■ **Requirement**: Restate each entry below without changing a word.

◇ ◇ ◇ ◇ ◇ ◇ ◇
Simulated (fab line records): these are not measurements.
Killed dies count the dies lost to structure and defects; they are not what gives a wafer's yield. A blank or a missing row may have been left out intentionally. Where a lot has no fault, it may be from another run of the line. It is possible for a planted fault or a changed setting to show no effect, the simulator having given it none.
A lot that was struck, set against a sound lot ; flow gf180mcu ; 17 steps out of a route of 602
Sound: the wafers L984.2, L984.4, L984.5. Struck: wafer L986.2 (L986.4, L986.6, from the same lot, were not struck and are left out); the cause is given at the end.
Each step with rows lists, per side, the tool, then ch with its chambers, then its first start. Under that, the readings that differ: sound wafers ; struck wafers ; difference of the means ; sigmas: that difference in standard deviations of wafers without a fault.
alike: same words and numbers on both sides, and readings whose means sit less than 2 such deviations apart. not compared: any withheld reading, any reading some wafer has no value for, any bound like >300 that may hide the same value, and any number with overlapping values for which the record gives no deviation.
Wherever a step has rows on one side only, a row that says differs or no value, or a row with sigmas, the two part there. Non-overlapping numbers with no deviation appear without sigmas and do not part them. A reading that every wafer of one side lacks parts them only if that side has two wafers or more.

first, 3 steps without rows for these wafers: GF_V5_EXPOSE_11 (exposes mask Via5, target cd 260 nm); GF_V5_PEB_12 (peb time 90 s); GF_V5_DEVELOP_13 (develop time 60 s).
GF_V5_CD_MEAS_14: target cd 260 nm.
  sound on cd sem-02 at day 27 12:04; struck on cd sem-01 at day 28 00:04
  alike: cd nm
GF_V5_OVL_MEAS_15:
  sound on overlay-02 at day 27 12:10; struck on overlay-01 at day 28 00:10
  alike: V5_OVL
◇ ◇ ◇ ◇ ◇ ◇ ◇

■ **Expected answer**:
Simulated (fab line records): these are not measurements.
Killed dies count the dies lost to structure and defects; they are not what gives a wafer's yield. A blank or a missing row may have been left out intentionally. Where a lot has no fault, it may be from another run of the line. It is possible for a planted fault or a changed setting to show no effect, the simulator having given it none.
A lot that was struck, set against a sound lot ; flow gf180mcu ; 17 steps out of a route of 602
Sound: the wafers L984.2, L984.4, L984.5. Struck: wafer L986.2 (L986.4, L986.6, from the same lot, were not struck and are left out); the cause is given at the end.
Each step with rows lists, per side, the tool, then ch with its chambers, then its first start. Under that, the readings that differ: sound wafers ; struck wafers ; difference of the means ; sigmas: that difference in standard deviations of wafers without a fault.
alike: same words and numbers on both sides, and readings whose means sit less than 2 such deviations apart. not compared: any withheld reading, any reading some wafer has no value for, any bound like >300 that may hide the same value, and any number with overlapping values for which the record gives no deviation.
Wherever a step has rows on one side only, a row that says differs or no value, or a row with sigmas, the two part there. Non-overlapping numbers with no deviation appear without sigmas and do not part them. A reading that every wafer of one side lacks parts them only if that side has two wafers or more.

first, 3 steps without rows for these wafers: GF_V5_EXPOSE_11 (exposes mask Via5, target cd 260 nm); GF_V5_PEB_12 (peb time 90 s); GF_V5_DEVELOP_13 (develop time 60 s).
GF_V5_CD_MEAS_14: target cd 260 nm.
  sound on cd sem-02 at day 27 12:04; struck on cd sem-01 at day 28 00:04
  alike: cd nm
GF_V5_OVL_MEAS_15:
  sound on overlay-02 at day 27 12:10; struck on overlay-01 at day 28 00:10
  alike: V5_OVL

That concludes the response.